Copy out the first line of the listing and every line after it, exactly, until you have copied the line containing "6,11.583,630,175,128,282.9,3751.0,3229.7,2911.6,668.4,357.0".

....

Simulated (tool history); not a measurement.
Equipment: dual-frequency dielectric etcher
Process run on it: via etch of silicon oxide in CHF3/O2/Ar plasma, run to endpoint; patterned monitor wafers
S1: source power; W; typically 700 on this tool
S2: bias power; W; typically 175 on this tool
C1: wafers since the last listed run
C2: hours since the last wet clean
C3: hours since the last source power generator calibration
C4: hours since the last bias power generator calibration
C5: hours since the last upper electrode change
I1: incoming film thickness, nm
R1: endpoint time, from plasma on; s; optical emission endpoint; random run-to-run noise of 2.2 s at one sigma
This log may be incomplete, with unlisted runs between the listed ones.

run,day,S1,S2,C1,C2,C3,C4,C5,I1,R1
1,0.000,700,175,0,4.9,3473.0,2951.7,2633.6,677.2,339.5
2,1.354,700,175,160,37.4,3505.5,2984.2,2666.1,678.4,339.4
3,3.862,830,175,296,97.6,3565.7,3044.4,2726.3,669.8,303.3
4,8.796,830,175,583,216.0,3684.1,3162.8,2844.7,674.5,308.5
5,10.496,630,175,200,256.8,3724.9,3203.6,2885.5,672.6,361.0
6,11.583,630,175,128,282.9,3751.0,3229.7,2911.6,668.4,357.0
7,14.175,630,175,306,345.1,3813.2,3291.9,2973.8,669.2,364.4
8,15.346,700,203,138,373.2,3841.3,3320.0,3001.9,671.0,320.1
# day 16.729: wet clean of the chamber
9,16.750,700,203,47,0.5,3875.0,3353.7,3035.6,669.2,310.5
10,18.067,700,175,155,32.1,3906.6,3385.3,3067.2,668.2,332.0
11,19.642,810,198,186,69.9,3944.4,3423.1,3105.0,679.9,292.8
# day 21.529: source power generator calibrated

....

Solution:
Simulated (tool history); not a measurement.
Equipment: dual-frequency dielectric etcher
Process run on it: via etch of silicon oxide in CHF3/O2/Ar plasma, run to endpoint; patterned monitor wafers
S1: source power; W; typically 700 on this tool
S2: bias power; W; typically 175 on this tool
C1: wafers since the last listed run
C2: hours since the last wet clean
C3: hours since the last source power generator calibration
C4: hours since the last bias power generator calibration
C5: hours since the last upper electrode change
I1: incoming film thickness, nm
R1: endpoint time, from plasma on; s; optical emission endpoint; random run-to-run noise of 2.2 s at one sigma
This log may be incomplete, with unlisted runs between the listed ones.

run,day,S1,S2,C1,C2,C3,C4,C5,I1,R1
1,0.000,700,175,0,4.9,3473.0,2951.7,2633.6,677.2,339.5
2,1.354,700,175,160,37.4,3505.5,2984.2,2666.1,678.4,339.4
3,3.862,830,175,296,97.6,3565.7,3044.4,2726.3,669.8,303.3
4,8.796,830,175,583,216.0,3684.1,3162.8,2844.7,674.5,308.5
5,10.496,630,175,200,256.8,3724.9,3203.6,2885.5,672.6,361.0
6,11.583,630,175,128,282.9,3751.0,3229.7,2911.6,668.4,357.0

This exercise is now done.